### Requirement:
Transcribe the entries below exactly as they appear.

── Dataset extract
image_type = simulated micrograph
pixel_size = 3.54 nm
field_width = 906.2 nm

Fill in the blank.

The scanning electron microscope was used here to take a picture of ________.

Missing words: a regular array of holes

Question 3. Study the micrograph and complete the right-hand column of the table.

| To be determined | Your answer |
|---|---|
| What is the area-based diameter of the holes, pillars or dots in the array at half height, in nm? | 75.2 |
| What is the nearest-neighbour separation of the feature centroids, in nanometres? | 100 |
────

### Written response:
image_type = simulated micrograph
pixel_size = 3.54 nm
field_width = 906.2 nm

Fill in the blank.

The scanning electron microscope was used here to take a picture of ________.

Missing words: a regular array of holes

Question 3. Study the micrograph and complete the right-hand column of the table.

| To be determined | Your answer |
|---|---|
| What is the area-based diameter of the holes, pillars or dots in the array at half height, in nm? | 75.2 |
| What is the nearest-neighbour separation of the feature centroids, in nanometres? | 100 |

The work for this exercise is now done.